Brief. Without changing a single word, output each entry.

==*==

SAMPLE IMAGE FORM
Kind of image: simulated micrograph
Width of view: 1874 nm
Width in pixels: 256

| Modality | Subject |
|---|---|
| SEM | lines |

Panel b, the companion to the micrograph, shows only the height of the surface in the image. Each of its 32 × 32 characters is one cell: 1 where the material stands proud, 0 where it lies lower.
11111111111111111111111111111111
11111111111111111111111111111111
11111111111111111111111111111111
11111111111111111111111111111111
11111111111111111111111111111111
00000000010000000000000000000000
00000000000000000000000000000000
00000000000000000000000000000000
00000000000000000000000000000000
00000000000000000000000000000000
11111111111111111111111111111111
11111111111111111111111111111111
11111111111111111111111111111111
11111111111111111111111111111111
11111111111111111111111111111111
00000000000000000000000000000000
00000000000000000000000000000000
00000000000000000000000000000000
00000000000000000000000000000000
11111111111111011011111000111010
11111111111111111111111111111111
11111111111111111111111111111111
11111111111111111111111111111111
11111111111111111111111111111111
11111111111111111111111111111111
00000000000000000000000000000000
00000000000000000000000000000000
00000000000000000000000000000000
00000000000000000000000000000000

==*==

Answer area.
SAMPLE IMAGE FORM
Kind of image: simulated micrograph
Width of view: 1874 nm
Width in pixels: 256

| Modality | Subject |
|---|---|
| SEM | lines |

Panel b, the companion to the micrograph, shows only the height of the surface in the image. Each of its 32 × 32 characters is one cell: 1 where the material stands proud, 0 where it lies lower.
11111111111111111111111111111111
11111111111111111111111111111111
11111111111111111111111111111111
11111111111111111111111111111111
11111111111111111111111111111111
00000000010000000000000000000000
00000000000000000000000000000000
00000000000000000000000000000000
00000000000000000000000000000000
00000000000000000000000000000000
11111111111111111111111111111111
11111111111111111111111111111111
11111111111111111111111111111111
11111111111111111111111111111111
11111111111111111111111111111111
00000000000000000000000000000000
00000000000000000000000000000000
00000000000000000000000000000000
00000000000000000000000000000000
11111111111111011011111000111010
11111111111111111111111111111111
11111111111111111111111111111111
11111111111111111111111111111111
11111111111111111111111111111111
11111111111111111111111111111111
00000000000000000000000000000000
00000000000000000000000000000000
00000000000000000000000000000000
00000000000000000000000000000000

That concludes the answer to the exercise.